#### Required action
Each entry is to be retyped exactly as it stands.

#### Provided data
────

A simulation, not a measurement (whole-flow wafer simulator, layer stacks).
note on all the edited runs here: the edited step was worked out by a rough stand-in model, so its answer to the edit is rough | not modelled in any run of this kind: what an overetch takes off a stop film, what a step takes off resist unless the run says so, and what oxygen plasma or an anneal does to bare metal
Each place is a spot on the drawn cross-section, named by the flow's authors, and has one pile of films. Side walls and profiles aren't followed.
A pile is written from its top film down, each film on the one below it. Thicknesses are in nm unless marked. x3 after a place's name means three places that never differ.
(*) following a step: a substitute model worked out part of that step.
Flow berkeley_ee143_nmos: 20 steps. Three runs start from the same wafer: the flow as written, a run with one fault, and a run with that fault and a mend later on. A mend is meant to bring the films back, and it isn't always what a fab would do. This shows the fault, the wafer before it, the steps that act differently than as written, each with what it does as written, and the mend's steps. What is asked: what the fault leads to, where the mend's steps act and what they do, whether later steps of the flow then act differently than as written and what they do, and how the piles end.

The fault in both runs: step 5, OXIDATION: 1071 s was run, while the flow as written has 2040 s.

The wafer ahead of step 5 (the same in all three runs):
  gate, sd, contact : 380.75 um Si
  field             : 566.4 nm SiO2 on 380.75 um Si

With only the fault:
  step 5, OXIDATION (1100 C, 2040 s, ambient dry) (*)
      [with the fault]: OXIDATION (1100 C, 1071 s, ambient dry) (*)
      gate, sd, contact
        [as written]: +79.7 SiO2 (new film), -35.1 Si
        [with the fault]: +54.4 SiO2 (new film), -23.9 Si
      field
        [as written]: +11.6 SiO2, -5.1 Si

────

#### Answer box
A simulation, not a measurement (whole-flow wafer simulator, layer stacks).
note on all the edited runs here: the edited step was worked out by a rough stand-in model, so its answer to the edit is rough | not modelled in any run of this kind: what an overetch takes off a stop film, what a step takes off resist unless the run says so, and what oxygen plasma or an anneal does to bare metal
Each place is a spot on the drawn cross-section, named by the flow's authors, and has one pile of films. Side walls and profiles aren't followed.
A pile is written from its top film down, each film on the one below it. Thicknesses are in nm unless marked. x3 after a place's name means three places that never differ.
(*) following a step: a substitute model worked out part of that step.
Flow berkeley_ee143_nmos: 20 steps. Three runs start from the same wafer: the flow as written, a run with one fault, and a run with that fault and a mend later on. A mend is meant to bring the films back, and it isn't always what a fab would do. This shows the fault, the wafer before it, the steps that act differently than as written, each with what it does as written, and the mend's steps. What is asked: what the fault leads to, where the mend's steps act and what they do, whether later steps of the flow then act differently than as written and what they do, and how the piles end.

The fault in both runs: step 5, OXIDATION: 1071 s was run, while the flow as written has 2040 s.

The wafer ahead of step 5 (the same in all three runs):
  gate, sd, contact : 380.75 um Si
  field             : 566.4 nm SiO2 on 380.75 um Si

With only the fault:
  step 5, OXIDATION (1100 C, 2040 s, ambient dry) (*)
      [with the fault]: OXIDATION (1100 C, 1071 s, ambient dry) (*)
      gate, sd, contact
        [as written]: +79.7 SiO2 (new film), -35.1 Si
        [with the fault]: +54.4 SiO2 (new film), -23.9 Si
      field
        [as written]: +11.6 SiO2, -5.1 Si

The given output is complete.